- - - - - - -

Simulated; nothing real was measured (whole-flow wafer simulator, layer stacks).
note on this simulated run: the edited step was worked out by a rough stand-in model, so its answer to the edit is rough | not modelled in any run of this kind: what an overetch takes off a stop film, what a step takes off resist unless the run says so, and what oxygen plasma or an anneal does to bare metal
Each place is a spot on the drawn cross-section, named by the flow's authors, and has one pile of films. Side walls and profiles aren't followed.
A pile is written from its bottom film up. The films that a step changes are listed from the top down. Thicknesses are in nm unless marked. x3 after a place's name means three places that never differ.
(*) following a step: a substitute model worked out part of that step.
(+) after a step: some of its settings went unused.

- - - - - - -

An exact reproduction of all the entries above is the expected answer.

Simulated; nothing real was measured (whole-flow wafer simulator, layer stacks).
note on this simulated run: the edited step was worked out by a rough stand-in model, so its answer to the edit is rough | not modelled in any run of this kind: what an overetch takes off a stop film, what a step takes off resist unless the run says so, and what oxygen plasma or an anneal does to bare metal
Each place is a spot on the drawn cross-section, named by the flow's authors, and has one pile of films. Side walls and profiles aren't followed.
A pile is written from its bottom film up. The films that a step changes are listed from the top down. Thicknesses are in nm unless marked. x3 after a place's name means three places that never differ.
(*) following a step: a substitute model worked out part of that step.
(+) after a step: some of its settings went unused.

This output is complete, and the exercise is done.